Information supplied
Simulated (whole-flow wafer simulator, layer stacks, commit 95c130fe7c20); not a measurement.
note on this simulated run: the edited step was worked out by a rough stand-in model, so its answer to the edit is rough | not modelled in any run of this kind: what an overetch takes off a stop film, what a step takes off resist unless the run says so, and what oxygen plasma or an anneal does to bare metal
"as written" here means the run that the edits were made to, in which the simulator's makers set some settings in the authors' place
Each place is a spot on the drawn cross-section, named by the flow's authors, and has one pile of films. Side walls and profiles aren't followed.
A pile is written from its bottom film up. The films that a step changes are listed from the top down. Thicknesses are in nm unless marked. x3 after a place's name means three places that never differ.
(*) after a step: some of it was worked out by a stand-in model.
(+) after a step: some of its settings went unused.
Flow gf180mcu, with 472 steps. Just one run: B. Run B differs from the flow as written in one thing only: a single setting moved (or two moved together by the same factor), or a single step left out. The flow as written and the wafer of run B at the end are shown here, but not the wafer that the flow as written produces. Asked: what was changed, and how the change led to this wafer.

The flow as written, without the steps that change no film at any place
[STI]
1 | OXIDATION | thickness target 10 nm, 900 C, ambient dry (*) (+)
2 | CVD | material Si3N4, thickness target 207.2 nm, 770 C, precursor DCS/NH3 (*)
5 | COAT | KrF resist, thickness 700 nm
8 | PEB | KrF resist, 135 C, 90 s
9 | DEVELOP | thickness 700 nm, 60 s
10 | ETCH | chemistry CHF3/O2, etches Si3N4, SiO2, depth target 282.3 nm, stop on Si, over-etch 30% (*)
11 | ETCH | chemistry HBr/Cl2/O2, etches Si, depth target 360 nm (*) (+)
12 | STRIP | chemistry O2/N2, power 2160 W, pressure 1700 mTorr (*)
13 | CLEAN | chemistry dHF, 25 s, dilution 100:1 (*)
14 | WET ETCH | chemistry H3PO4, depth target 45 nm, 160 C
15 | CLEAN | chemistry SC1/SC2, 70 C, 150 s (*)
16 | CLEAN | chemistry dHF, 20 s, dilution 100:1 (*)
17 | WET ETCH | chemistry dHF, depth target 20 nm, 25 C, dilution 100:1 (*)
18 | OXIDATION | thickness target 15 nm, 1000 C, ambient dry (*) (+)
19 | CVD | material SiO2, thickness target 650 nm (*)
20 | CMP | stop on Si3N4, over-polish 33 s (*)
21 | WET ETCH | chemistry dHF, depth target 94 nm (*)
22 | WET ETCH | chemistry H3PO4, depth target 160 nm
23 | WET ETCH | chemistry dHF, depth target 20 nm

Assigned task
Word for word, restate the lines of the listing above starting at the line with "Flow gf180mcu, with" and ending at the line with "12 | STRIP |", and nothing outside them.

Result
Flow gf180mcu, with 472 steps. Just one run: B. Run B differs from the flow as written in one thing only: a single setting moved (or two moved together by the same factor), or a single step left out. The flow as written and the wafer of run B at the end are shown here, but not the wafer that the flow as written produces. Asked: what was changed, and how the change led to this wafer.

The flow as written, without the steps that change no film at any place
[STI]
1 | OXIDATION | thickness target 10 nm, 900 C, ambient dry (*) (+)
2 | CVD | material Si3N4, thickness target 207.2 nm, 770 C, precursor DCS/NH3 (*)
5 | COAT | KrF resist, thickness 700 nm
8 | PEB | KrF resist, 135 C, 90 s
9 | DEVELOP | thickness 700 nm, 60 s
10 | ETCH | chemistry CHF3/O2, etches Si3N4, SiO2, depth target 282.3 nm, stop on Si, over-etch 30% (*)
11 | ETCH | chemistry HBr/Cl2/O2, etches Si, depth target 360 nm (*) (+)
12 | STRIP | chemistry O2/N2, power 2160 W, pressure 1700 mTorr (*)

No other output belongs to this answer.